Segment Start: Data to examine

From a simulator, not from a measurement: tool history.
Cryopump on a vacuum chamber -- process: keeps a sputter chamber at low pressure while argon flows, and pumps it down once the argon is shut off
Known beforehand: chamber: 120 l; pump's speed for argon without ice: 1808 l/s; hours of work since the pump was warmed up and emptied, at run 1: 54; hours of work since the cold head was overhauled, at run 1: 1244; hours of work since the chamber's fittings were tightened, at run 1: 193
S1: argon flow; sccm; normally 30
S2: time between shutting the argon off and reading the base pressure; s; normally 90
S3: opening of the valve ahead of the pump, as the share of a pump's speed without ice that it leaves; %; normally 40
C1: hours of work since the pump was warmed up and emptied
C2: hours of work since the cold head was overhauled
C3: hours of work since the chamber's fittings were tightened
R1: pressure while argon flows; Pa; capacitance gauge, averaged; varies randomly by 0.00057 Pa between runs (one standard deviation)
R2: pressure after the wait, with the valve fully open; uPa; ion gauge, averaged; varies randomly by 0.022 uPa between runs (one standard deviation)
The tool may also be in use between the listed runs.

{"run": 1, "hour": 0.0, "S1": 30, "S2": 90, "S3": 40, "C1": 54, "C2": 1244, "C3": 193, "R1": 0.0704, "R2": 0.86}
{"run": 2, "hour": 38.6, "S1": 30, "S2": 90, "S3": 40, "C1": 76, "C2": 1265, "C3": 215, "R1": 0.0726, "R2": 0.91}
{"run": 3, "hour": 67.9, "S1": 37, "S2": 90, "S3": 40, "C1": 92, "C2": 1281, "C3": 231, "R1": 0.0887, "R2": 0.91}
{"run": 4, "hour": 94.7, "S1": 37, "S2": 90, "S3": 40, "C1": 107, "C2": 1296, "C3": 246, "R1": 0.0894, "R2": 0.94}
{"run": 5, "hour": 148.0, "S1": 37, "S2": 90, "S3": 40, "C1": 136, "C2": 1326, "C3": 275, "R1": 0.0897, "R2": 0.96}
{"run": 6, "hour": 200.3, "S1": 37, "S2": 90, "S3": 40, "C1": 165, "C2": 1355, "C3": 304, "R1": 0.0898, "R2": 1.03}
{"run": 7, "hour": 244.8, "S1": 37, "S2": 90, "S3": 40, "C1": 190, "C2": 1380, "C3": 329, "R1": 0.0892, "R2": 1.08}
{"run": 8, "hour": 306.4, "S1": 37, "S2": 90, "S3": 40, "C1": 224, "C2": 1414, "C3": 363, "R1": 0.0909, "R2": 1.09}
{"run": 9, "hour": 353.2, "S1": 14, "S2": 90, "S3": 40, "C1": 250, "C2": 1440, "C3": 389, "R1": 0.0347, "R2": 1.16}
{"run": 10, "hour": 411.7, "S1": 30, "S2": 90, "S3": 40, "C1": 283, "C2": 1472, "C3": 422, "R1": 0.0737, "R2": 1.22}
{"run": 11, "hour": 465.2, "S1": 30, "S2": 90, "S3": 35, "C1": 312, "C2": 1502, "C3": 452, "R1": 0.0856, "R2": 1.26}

Segment End: Data to examine

Action item: For the lines above, output exactly those from the line containing "Known beforehand: chamber: 120" through the line containing "S2: time between", and skip the others.

Answer box:
Known beforehand: chamber: 120 l; pump's speed for argon without ice: 1808 l/s; hours of work since the pump was warmed up and emptied, at run 1: 54; hours of work since the cold head was overhauled, at run 1: 1244; hours of work since the chamber's fittings were tightened, at run 1: 193
S1: argon flow; sccm; normally 30
S2: time between shutting the argon off and reading the base pressure; s; normally 90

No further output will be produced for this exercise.